Start of DATA SUPPLIED

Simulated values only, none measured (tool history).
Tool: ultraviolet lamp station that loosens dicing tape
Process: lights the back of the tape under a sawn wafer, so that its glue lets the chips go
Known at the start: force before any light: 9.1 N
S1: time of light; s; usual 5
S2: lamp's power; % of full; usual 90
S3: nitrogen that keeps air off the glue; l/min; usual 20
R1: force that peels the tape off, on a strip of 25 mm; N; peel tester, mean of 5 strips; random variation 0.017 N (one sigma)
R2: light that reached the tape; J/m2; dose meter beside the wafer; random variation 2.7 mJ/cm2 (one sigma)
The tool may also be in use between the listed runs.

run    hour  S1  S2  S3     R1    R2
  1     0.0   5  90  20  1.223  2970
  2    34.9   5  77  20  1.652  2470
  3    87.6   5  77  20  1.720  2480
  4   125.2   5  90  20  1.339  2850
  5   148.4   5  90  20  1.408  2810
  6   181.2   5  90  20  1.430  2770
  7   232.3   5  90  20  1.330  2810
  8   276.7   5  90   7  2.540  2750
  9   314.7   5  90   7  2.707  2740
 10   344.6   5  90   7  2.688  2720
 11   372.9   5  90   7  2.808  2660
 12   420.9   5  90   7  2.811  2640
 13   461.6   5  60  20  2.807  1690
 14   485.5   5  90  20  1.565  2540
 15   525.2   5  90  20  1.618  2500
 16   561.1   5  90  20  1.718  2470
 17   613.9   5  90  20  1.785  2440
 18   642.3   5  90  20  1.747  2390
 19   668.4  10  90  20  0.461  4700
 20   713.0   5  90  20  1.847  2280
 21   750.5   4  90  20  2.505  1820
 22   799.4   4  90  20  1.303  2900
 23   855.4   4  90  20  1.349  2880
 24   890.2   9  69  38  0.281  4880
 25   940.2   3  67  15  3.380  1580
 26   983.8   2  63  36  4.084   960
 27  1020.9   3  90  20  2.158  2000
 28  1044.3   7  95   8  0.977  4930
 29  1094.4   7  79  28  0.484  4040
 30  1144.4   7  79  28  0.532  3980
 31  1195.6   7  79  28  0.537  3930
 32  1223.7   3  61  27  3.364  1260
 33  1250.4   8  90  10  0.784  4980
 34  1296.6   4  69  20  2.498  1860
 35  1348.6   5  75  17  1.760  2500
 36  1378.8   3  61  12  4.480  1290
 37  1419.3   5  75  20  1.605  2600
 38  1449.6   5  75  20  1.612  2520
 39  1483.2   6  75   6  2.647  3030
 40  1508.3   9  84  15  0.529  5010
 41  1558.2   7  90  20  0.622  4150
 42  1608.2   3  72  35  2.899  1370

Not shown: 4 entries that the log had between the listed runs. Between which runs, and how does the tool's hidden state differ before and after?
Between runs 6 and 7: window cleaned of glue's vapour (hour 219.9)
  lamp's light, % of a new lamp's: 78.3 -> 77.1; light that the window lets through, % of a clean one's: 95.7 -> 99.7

End of DATA SUPPLIED

WORK INSTRUCTION:
Between the first line of the entries above and the line with "S2: lamp's power; % of full; usual 90", both included, copy every line exactly and nothing outside that range.

TASK OUTPUT:
Simulated values only, none measured (tool history).
Tool: ultraviolet lamp station that loosens dicing tape
Process: lights the back of the tape under a sawn wafer, so that its glue lets the chips go
Known at the start: force before any light: 9.1 N
S1: time of light; s; usual 5
S2: lamp's power; % of full; usual 90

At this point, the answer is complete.